§ Dataset entries
****************

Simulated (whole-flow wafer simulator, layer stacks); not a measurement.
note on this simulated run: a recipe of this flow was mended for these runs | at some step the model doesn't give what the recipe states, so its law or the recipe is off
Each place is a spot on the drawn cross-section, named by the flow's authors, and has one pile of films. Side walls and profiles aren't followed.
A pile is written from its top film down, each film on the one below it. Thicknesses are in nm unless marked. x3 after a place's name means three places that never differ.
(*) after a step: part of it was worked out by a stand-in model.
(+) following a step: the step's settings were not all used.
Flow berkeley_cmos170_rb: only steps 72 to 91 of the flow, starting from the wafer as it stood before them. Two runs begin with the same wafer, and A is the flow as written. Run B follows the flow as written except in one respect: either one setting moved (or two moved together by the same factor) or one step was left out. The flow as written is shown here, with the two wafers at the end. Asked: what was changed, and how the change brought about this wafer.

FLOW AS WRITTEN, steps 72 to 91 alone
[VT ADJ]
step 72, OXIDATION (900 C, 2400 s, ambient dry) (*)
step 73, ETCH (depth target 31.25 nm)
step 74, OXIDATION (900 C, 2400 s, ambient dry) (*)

****************

§ Required action
Repeat each line of the data exactly, missing none.

§ Task answer
Simulated (whole-flow wafer simulator, layer stacks); not a measurement.
note on this simulated run: a recipe of this flow was mended for these runs | at some step the model doesn't give what the recipe states, so its law or the recipe is off
Each place is a spot on the drawn cross-section, named by the flow's authors, and has one pile of films. Side walls and profiles aren't followed.
A pile is written from its top film down, each film on the one below it. Thicknesses are in nm unless marked. x3 after a place's name means three places that never differ.
(*) after a step: part of it was worked out by a stand-in model.
(+) following a step: the step's settings were not all used.
Flow berkeley_cmos170_rb: only steps 72 to 91 of the flow, starting from the wafer as it stood before them. Two runs begin with the same wafer, and A is the flow as written. Run B follows the flow as written except in one respect: either one setting moved (or two moved together by the same factor) or one step was left out. The flow as written is shown here, with the two wafers at the end. Asked: what was changed, and how the change brought about this wafer.

FLOW AS WRITTEN, steps 72 to 91 alone
[VT ADJ]
step 72, OXIDATION (900 C, 2400 s, ambient dry) (*)
step 73, ETCH (depth target 31.25 nm)
step 74, OXIDATION (900 C, 2400 s, ambient dry) (*)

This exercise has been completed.